--- DATA ---
=== Section Start ===

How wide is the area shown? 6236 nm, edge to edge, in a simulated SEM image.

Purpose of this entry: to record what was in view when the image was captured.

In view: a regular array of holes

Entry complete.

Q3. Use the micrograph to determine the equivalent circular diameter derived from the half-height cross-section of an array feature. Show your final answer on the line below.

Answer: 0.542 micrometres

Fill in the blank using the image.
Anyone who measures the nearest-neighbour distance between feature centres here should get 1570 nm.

=== Section End ===

--- REQUIREMENT ---
In the listing above, find the line with "Answer: 0.542 micrometres" and the line with "Fill in the blank using the image.". Output those two lines and every line between them, exactly as written.

--- EXERCISE RESPONSE ---
Answer: 0.542 micrometres

Fill in the blank using the image.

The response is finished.